##############################

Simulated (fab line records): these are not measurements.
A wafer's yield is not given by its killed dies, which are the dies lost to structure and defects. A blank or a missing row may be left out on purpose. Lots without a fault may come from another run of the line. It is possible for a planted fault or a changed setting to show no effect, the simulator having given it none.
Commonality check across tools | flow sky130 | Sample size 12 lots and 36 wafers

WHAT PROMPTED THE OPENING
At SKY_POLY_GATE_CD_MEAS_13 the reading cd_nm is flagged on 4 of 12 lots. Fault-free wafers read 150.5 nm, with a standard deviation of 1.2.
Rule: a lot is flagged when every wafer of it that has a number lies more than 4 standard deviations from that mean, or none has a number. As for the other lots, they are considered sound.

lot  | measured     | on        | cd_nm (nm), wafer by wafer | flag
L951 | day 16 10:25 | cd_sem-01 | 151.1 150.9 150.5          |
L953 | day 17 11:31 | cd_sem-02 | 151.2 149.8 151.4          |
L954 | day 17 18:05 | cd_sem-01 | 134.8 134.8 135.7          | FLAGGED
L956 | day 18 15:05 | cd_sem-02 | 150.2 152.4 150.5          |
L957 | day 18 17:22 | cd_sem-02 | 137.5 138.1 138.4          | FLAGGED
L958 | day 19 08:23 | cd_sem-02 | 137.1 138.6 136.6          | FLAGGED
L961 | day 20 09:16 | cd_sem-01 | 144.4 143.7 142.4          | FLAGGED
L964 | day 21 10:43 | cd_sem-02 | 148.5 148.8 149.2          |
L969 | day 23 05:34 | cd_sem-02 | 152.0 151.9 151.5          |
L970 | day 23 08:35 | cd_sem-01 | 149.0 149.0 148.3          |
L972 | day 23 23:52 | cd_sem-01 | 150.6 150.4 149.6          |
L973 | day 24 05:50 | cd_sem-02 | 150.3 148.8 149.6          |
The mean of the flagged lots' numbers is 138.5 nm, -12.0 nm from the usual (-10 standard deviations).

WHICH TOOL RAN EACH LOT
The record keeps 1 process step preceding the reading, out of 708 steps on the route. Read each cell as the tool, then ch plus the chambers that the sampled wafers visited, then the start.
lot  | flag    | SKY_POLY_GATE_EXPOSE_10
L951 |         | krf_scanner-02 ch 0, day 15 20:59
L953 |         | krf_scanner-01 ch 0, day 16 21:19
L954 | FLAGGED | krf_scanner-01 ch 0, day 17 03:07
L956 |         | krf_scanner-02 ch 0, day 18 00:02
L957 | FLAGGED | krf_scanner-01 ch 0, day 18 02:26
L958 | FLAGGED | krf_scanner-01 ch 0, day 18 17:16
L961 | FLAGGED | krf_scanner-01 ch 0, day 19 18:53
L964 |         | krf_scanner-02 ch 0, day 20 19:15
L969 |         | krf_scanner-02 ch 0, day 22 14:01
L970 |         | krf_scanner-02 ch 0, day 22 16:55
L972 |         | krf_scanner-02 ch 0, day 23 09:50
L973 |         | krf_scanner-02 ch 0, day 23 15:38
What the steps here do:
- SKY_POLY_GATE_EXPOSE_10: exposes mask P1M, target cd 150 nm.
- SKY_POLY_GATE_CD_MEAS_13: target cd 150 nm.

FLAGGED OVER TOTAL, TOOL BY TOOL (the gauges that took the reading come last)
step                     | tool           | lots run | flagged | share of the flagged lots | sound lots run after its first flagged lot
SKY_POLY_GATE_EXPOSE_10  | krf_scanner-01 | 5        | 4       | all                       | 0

##############################

## Requirement
Starting at the line that contains "L953 | day 17" and stopping after the line that contains "L969 | day 23", write out every line exactly as it appears above, and no other line.

## Answer section
L953 | day 17 11:31 | cd_sem-02 | 151.2 149.8 151.4          |
L954 | day 17 18:05 | cd_sem-01 | 134.8 134.8 135.7          | FLAGGED
L956 | day 18 15:05 | cd_sem-02 | 150.2 152.4 150.5          |
L957 | day 18 17:22 | cd_sem-02 | 137.5 138.1 138.4          | FLAGGED
L958 | day 19 08:23 | cd_sem-02 | 137.1 138.6 136.6          | FLAGGED
L961 | day 20 09:16 | cd_sem-01 | 144.4 143.7 142.4          | FLAGGED
L964 | day 21 10:43 | cd_sem-02 | 148.5 148.8 149.2          |
L969 | day 23 05:34 | cd_sem-02 | 152.0 151.9 151.5          |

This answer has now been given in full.